DATA RECORDS
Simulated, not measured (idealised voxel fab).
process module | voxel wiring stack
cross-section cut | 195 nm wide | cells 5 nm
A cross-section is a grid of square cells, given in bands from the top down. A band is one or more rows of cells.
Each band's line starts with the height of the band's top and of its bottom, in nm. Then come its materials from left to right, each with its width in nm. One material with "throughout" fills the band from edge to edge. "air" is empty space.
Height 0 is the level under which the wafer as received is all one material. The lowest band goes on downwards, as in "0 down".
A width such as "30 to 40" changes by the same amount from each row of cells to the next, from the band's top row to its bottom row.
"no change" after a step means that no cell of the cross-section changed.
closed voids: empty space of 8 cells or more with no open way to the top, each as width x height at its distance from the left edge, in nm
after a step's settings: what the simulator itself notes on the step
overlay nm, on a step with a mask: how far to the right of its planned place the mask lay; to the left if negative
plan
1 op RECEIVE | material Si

ASSIGNMENT
Set out every record in full, exactly as given.

WRITTEN REPLY
Simulated, not measured (idealised voxel fab).
process module | voxel wiring stack
cross-section cut | 195 nm wide | cells 5 nm
A cross-section is a grid of square cells, given in bands from the top down. A band is one or more rows of cells.
Each band's line starts with the height of the band's top and of its bottom, in nm. Then come its materials from left to right, each with its width in nm. One material with "throughout" fills the band from edge to edge. "air" is empty space.
Height 0 is the level under which the wafer as received is all one material. The lowest band goes on downwards, as in "0 down".
A width such as "30 to 40" changes by the same amount from each row of cells to the next, from the band's top row to its bottom row.
"no change" after a step means that no cell of the cross-section changed.
closed voids: empty space of 8 cells or more with no open way to the top, each as width x height at its distance from the left edge, in nm
after a step's settings: what the simulator itself notes on the step
overlay nm, on a step with a mask: how far to the right of its planned place the mask lay; to the left if negative
plan
1 op RECEIVE | material Si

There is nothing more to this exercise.